**ASSIGNMENT**. Two lines below mark the span: the one containing "Take the left" and the one containing "2. Move to 24 nm from the left edge.". Set down both, plus every line between, exactly as they stand, and nothing else.

**MATERIAL PROVIDED**.
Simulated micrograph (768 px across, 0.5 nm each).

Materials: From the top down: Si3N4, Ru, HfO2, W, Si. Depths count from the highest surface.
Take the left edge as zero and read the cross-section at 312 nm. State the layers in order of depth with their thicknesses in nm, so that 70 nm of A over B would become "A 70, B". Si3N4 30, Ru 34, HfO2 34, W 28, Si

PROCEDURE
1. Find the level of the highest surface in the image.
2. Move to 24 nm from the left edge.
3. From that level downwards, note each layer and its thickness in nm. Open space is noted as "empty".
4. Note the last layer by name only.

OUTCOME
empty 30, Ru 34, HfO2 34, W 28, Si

**RESPONSE AREA**.
Take the left edge as zero and read the cross-section at 312 nm. State the layers in order of depth with their thicknesses in nm, so that 70 nm of A over B would become "A 70, B". Si3N4 30, Ru 34, HfO2 34, W 28, Si

PROCEDURE
1. Find the level of the highest surface in the image.
2. Move to 24 nm from the left edge.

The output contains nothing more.